*WORK ORDER:*
All of the records below are to be copied exactly.

··· PROVIDED RECORDS ···

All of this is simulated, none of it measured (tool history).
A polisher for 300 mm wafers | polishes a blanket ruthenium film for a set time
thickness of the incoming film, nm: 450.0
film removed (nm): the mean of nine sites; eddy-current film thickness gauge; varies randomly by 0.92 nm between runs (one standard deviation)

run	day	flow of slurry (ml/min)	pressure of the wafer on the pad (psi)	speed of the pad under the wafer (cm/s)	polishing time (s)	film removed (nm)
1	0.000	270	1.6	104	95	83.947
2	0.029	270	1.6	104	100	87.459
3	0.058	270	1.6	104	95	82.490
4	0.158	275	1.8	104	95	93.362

···

*RESPONSE AREA:*
All of this is simulated, none of it measured (tool history).
A polisher for 300 mm wafers | polishes a blanket ruthenium film for a set time
thickness of the incoming film, nm: 450.0
film removed (nm): the mean of nine sites; eddy-current film thickness gauge; varies randomly by 0.92 nm between runs (one standard deviation)

run	day	flow of slurry (ml/min)	pressure of the wafer on the pad (psi)	speed of the pad under the wafer (cm/s)	polishing time (s)	film removed (nm)
1	0.000	270	1.6	104	95	83.947
2	0.029	270	1.6	104	100	87.459
3	0.058	270	1.6	104	95	82.490
4	0.158	275	1.8	104	95	93.362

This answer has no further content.